= Beginning of Section =
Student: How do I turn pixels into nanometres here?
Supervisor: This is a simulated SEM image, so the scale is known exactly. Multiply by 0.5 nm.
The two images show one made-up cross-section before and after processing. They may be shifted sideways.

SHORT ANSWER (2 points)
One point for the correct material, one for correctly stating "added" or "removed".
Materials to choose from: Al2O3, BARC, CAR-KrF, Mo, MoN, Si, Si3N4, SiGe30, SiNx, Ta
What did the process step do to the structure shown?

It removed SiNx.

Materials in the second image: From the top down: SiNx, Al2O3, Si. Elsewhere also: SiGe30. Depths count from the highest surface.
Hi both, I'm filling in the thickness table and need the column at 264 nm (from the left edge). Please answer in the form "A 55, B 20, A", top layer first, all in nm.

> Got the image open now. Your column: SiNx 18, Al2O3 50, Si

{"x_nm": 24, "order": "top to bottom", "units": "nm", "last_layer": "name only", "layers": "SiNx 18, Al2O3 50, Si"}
= End of Section =

◆ Work instruction
Each line above must be retyped exactly.

◆ Written reply
Student: How do I turn pixels into nanometres here?
Supervisor: This is a simulated SEM image, so the scale is known exactly. Multiply by 0.5 nm.
The two images show one made-up cross-section before and after processing. They may be shifted sideways.

SHORT ANSWER (2 points)
One point for the correct material, one for correctly stating "added" or "removed".
Materials to choose from: Al2O3, BARC, CAR-KrF, Mo, MoN, Si, Si3N4, SiGe30, SiNx, Ta
What did the process step do to the structure shown?

It removed SiNx.

Materials in the second image: From the top down: SiNx, Al2O3, Si. Elsewhere also: SiGe30. Depths count from the highest surface.
Hi both, I'm filling in the thickness table and need the column at 264 nm (from the left edge). Please answer in the form "A 55, B 20, A", top layer first, all in nm.

> Got the image open now. Your column: SiNx 18, Al2O3 50, Si

{"x_nm": 24, "order": "top to bottom", "units": "nm", "last_layer": "name only", "layers": "SiNx 18, Al2O3 50, Si"}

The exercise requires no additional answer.